:: Work instruction ::
Copy every line of the material precisely.

++++++++

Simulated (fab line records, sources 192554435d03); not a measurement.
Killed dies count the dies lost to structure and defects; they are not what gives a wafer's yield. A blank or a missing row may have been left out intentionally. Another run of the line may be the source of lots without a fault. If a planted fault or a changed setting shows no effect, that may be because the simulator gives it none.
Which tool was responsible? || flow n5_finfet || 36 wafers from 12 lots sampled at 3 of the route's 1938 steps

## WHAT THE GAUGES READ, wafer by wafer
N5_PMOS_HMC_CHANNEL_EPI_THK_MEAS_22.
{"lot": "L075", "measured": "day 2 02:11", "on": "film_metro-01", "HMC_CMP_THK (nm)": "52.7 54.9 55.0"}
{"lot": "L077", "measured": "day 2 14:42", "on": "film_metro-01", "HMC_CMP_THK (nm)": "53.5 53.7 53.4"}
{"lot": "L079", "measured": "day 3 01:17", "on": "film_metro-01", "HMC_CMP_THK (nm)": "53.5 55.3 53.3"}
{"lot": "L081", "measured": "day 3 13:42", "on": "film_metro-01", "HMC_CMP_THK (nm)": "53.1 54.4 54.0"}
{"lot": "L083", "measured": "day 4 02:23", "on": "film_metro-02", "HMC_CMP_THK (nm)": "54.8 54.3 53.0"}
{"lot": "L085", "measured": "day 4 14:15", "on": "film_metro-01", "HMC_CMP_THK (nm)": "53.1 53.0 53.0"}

++++++++

:: Answer box ::
Simulated (fab line records, sources 192554435d03); not a measurement.
Killed dies count the dies lost to structure and defects; they are not what gives a wafer's yield. A blank or a missing row may have been left out intentionally. Another run of the line may be the source of lots without a fault. If a planted fault or a changed setting shows no effect, that may be because the simulator gives it none.
Which tool was responsible? || flow n5_finfet || 36 wafers from 12 lots sampled at 3 of the route's 1938 steps

## WHAT THE GAUGES READ, wafer by wafer
N5_PMOS_HMC_CHANNEL_EPI_THK_MEAS_22.
{"lot": "L075", "measured": "day 2 02:11", "on": "film_metro-01", "HMC_CMP_THK (nm)": "52.7 54.9 55.0"}
{"lot": "L077", "measured": "day 2 14:42", "on": "film_metro-01", "HMC_CMP_THK (nm)": "53.5 53.7 53.4"}
{"lot": "L079", "measured": "day 3 01:17", "on": "film_metro-01", "HMC_CMP_THK (nm)": "53.5 55.3 53.3"}
{"lot": "L081", "measured": "day 3 13:42", "on": "film_metro-01", "HMC_CMP_THK (nm)": "53.1 54.4 54.0"}
{"lot": "L083", "measured": "day 4 02:23", "on": "film_metro-02", "HMC_CMP_THK (nm)": "54.8 54.3 53.0"}
{"lot": "L085", "measured": "day 4 14:15", "on": "film_metro-01", "HMC_CMP_THK (nm)": "53.1 53.0 53.0"}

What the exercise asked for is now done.